Assignment -> Please copy, character for character, each line from the beginning of the listing to the line containing "-> 589 nanometers", including both.

+===+
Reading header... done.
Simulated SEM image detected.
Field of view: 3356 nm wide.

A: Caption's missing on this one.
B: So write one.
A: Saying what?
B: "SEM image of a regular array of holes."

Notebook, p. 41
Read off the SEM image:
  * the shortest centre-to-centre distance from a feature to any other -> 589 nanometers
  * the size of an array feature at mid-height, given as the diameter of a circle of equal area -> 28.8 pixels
+===+

Task result ->
Reading header... done.
Simulated SEM image detected.
Field of view: 3356 nm wide.

A: Caption's missing on this one.
B: So write one.
A: Saying what?
B: "SEM image of a regular array of holes."

Notebook, p. 41
Read off the SEM image:
  * the shortest centre-to-centre distance from a feature to any other -> 589 nanometers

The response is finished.